Provided material
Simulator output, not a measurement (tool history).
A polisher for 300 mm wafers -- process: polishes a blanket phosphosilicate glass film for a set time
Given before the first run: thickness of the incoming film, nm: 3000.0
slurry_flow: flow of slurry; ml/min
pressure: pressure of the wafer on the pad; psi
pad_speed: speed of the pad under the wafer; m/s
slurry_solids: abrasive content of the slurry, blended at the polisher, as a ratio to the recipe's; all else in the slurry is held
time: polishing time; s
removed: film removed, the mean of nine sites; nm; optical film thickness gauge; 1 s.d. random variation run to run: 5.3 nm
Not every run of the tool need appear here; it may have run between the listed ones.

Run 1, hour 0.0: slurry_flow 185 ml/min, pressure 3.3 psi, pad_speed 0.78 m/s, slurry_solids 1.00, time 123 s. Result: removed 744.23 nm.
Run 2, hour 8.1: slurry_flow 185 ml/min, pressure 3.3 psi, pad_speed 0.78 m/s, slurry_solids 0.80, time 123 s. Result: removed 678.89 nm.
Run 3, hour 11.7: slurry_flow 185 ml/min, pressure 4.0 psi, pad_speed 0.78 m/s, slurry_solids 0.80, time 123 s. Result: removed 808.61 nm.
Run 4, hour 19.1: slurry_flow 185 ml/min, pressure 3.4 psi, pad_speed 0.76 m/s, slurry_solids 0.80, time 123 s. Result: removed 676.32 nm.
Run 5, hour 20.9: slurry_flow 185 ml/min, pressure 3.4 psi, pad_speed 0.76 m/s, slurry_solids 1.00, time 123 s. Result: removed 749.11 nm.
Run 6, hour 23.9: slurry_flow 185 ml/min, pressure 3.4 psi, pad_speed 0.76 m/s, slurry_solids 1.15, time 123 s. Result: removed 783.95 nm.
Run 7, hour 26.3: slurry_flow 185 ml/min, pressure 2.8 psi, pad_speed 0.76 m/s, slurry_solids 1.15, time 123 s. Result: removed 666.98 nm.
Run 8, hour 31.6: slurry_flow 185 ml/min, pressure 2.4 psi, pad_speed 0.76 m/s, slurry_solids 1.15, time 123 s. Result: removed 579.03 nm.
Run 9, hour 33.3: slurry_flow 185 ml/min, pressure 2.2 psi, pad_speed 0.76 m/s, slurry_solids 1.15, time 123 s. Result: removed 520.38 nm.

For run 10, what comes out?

Work item
Beginning at the line with "Run 2, hour" and stopping after the line with "Run 5, hour", please write out every line of the data above exactly and nothing else.

Your solution
Run 2, hour 8.1: slurry_flow 185 ml/min, pressure 3.3 psi, pad_speed 0.78 m/s, slurry_solids 0.80, time 123 s. Result: removed 678.89 nm.
Run 3, hour 11.7: slurry_flow 185 ml/min, pressure 4.0 psi, pad_speed 0.78 m/s, slurry_solids 0.80, time 123 s. Result: removed 808.61 nm.
Run 4, hour 19.1: slurry_flow 185 ml/min, pressure 3.4 psi, pad_speed 0.76 m/s, slurry_solids 0.80, time 123 s. Result: removed 676.32 nm.
Run 5, hour 20.9: slurry_flow 185 ml/min, pressure 3.4 psi, pad_speed 0.76 m/s, slurry_solids 1.00, time 123 s. Result: removed 749.11 nm.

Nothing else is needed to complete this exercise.